### WORK ITEM
Go through the records line by line from the top and repeat each one exactly, ending with the line that contains "Process: polishes a".

*** GIVEN RECORDS Section Begins ***
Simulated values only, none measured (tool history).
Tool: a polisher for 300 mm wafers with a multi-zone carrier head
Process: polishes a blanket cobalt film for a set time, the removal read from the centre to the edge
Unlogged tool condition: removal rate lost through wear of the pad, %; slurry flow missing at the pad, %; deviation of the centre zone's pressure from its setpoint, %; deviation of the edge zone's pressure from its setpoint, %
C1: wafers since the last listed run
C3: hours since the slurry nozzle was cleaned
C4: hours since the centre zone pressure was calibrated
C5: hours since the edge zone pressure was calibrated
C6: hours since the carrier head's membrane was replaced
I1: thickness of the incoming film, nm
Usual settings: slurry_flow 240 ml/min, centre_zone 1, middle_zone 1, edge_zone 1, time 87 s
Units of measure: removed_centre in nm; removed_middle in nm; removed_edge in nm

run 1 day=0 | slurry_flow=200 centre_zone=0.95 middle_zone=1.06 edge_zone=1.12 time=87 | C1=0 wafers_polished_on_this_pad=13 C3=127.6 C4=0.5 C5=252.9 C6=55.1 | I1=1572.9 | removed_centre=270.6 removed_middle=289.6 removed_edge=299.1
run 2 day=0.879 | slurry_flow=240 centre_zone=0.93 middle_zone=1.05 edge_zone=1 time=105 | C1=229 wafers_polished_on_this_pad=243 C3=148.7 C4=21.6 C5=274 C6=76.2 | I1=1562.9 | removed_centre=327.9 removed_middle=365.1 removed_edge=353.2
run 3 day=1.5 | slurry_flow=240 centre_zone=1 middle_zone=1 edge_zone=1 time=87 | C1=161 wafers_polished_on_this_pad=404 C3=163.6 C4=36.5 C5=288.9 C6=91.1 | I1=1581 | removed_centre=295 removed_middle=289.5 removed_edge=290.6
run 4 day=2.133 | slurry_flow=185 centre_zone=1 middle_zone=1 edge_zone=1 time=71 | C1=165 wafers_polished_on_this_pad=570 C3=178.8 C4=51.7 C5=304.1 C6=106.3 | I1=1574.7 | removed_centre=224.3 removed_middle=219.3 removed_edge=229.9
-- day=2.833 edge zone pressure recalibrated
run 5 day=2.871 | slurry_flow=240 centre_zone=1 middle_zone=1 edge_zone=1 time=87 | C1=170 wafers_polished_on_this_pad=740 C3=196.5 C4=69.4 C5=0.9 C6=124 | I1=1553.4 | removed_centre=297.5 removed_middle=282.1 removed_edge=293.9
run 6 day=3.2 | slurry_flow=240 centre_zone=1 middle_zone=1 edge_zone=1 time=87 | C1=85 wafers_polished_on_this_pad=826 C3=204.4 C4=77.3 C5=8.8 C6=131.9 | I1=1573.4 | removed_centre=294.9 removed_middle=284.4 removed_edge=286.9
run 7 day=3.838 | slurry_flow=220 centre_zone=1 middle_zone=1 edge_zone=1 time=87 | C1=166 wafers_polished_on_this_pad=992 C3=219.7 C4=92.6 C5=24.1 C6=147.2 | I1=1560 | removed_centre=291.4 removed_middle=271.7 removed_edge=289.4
*** GIVEN RECORDS Section Ends ***

### TASK SOLUTION
Simulated values only, none measured (tool history).
Tool: a polisher for 300 mm wafers with a multi-zone carrier head
Process: polishes a blanket cobalt film for a set time, the removal read from the centre to the edge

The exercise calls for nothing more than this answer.